*** Records shown Section Begins ***
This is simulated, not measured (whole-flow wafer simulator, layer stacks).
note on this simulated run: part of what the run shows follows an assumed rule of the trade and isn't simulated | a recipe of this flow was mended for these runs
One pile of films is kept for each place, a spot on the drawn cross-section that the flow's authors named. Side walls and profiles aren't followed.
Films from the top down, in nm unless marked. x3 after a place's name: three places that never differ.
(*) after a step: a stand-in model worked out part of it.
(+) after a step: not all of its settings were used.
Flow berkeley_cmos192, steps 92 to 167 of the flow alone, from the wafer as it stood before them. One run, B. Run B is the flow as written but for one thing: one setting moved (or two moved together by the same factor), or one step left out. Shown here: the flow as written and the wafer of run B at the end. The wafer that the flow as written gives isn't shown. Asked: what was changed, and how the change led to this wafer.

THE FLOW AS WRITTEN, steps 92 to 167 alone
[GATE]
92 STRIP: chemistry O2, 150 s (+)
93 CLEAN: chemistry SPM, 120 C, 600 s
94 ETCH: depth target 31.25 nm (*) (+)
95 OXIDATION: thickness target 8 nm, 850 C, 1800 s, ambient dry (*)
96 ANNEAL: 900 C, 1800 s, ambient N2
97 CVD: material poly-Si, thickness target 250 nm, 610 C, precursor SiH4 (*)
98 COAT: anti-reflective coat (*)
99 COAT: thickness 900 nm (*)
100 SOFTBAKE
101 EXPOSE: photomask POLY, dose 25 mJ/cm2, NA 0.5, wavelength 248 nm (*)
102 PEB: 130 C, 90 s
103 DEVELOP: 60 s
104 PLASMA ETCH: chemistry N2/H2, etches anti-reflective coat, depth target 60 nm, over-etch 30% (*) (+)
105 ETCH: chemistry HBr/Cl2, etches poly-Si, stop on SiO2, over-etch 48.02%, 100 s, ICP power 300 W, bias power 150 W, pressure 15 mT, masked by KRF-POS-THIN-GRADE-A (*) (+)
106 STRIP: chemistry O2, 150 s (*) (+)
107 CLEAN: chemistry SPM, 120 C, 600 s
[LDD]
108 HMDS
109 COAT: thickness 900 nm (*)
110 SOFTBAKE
*** Records shown Section Ends ***

Brief
Search the listing above for the lines with "105 ETCH: chemistry" and "109 COAT: thickness 900 nm (*)", then output those lines and all lines between them exactly.

Response area
105 ETCH: chemistry HBr/Cl2, etches poly-Si, stop on SiO2, over-etch 48.02%, 100 s, ICP power 300 W, bias power 150 W, pressure 15 mT, masked by KRF-POS-THIN-GRADE-A (*) (+)
106 STRIP: chemistry O2, 150 s (*) (+)
107 CLEAN: chemistry SPM, 120 C, 600 s
[LDD]
108 HMDS
109 COAT: thickness 900 nm (*)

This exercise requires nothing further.